* Extracted information *

● ● ● ● ● ● ●

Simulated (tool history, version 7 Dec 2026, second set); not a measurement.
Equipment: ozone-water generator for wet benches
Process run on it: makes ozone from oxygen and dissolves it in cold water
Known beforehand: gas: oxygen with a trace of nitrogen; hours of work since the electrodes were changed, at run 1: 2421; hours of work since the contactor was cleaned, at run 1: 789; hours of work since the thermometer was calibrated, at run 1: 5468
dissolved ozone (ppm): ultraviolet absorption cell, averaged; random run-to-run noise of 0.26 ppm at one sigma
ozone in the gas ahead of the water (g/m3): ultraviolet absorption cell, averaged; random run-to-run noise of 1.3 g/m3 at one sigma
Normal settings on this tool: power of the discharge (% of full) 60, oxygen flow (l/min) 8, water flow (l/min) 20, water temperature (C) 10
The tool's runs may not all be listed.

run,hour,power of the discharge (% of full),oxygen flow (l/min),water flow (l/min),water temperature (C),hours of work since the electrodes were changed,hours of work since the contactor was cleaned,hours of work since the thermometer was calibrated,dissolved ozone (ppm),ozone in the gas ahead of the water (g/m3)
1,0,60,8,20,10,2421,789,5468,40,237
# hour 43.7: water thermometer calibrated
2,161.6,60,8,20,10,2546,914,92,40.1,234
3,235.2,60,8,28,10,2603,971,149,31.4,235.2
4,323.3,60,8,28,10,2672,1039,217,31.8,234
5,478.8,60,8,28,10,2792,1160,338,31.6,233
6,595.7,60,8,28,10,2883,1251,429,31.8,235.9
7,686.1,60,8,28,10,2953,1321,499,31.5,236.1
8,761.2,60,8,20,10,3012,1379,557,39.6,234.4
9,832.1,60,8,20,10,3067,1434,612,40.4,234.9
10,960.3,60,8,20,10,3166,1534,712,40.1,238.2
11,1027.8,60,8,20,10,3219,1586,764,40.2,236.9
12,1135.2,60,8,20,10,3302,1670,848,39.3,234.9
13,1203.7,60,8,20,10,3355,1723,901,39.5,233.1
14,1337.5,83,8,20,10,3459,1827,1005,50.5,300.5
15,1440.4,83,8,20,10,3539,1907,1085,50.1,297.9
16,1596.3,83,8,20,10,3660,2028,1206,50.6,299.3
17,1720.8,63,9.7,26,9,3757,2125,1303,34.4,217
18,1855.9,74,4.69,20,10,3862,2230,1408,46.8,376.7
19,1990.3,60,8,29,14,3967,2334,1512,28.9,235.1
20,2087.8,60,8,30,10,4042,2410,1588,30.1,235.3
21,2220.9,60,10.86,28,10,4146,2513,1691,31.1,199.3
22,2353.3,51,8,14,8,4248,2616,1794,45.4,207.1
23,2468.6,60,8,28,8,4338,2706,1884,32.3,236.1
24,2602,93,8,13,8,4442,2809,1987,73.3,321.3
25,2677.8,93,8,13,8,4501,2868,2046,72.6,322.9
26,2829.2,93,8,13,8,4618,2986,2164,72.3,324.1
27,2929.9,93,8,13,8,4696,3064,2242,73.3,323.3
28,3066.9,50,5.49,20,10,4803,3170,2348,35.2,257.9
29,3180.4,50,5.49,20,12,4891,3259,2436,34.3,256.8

● ● ● ● ● ● ●

* Assignment *
Set down the lines of the records exactly, from the first one through the line containing "Process run on", and add nothing else.

* Task result *
Simulated (tool history, version 7 Dec 2026, second set); not a measurement.
Equipment: ozone-water generator for wet benches
Process run on it: makes ozone from oxygen and dissolves it in cold water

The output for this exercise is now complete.